◆ **LISTED ENTRIES**:
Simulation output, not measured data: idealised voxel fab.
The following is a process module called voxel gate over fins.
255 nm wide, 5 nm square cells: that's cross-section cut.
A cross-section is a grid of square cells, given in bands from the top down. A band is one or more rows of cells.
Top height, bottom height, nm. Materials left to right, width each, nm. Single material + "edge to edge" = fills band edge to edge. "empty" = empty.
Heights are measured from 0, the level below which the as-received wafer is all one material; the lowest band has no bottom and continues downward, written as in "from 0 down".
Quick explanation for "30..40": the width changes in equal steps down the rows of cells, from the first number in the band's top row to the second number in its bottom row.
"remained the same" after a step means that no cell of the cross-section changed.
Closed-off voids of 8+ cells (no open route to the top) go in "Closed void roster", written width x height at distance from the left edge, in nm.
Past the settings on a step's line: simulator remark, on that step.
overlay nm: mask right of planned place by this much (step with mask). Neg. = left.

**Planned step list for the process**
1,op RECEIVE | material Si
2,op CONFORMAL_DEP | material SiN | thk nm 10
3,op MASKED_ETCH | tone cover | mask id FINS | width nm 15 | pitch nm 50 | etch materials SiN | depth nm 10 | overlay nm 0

◆ **ASSIGNMENT**:
Set down the whole of the material again, exactly.

◆ **TASK OUTPUT**:
Simulation output, not measured data: idealised voxel fab.
The following is a process module called voxel gate over fins.
255 nm wide, 5 nm square cells: that's cross-section cut.
A cross-section is a grid of square cells, given in bands from the top down. A band is one or more rows of cells.
Top height, bottom height, nm. Materials left to right, width each, nm. Single material + "edge to edge" = fills band edge to edge. "empty" = empty.
Heights are measured from 0, the level below which the as-received wafer is all one material; the lowest band has no bottom and continues downward, written as in "from 0 down".
Quick explanation for "30..40": the width changes in equal steps down the rows of cells, from the first number in the band's top row to the second number in its bottom row.
"remained the same" after a step means that no cell of the cross-section changed.
Closed-off voids of 8+ cells (no open route to the top) go in "Closed void roster", written width x height at distance from the left edge, in nm.
Past the settings on a step's line: simulator remark, on that step.
overlay nm: mask right of planned place by this much (step with mask). Neg. = left.

**Planned step list for the process**
1,op RECEIVE | material Si
2,op CONFORMAL_DEP | material SiN | thk nm 10
3,op MASKED_ETCH | tone cover | mask id FINS | width nm 15 | pitch nm 50 | etch materials SiN | depth nm 10 | overlay nm 0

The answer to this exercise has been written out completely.